(Assignment):
Transcribe the entries exactly as each line appears.

(Dataset excerpts):
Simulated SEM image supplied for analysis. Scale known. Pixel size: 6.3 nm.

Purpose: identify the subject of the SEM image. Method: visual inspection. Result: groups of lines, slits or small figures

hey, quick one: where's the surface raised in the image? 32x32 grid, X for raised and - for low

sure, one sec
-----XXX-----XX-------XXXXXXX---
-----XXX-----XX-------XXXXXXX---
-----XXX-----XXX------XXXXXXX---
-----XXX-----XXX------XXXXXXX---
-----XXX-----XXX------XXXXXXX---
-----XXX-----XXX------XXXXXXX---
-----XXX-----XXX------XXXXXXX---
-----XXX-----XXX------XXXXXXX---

(Task output):
Simulated SEM image supplied for analysis. Scale known. Pixel size: 6.3 nm.

Purpose: identify the subject of the SEM image. Method: visual inspection. Result: groups of lines, slits or small figures

hey, quick one: where's the surface raised in the image? 32x32 grid, X for raised and - for low

sure, one sec
-----XXX-----XX-------XXXXXXX---
-----XXX-----XX-------XXXXXXX---
-----XXX-----XXX------XXXXXXX---
-----XXX-----XXX------XXXXXXX---
-----XXX-----XXX------XXXXXXX---
-----XXX-----XXX------XXXXXXX---
-----XXX-----XXX------XXXXXXX---
-----XXX-----XXX------XXXXXXX---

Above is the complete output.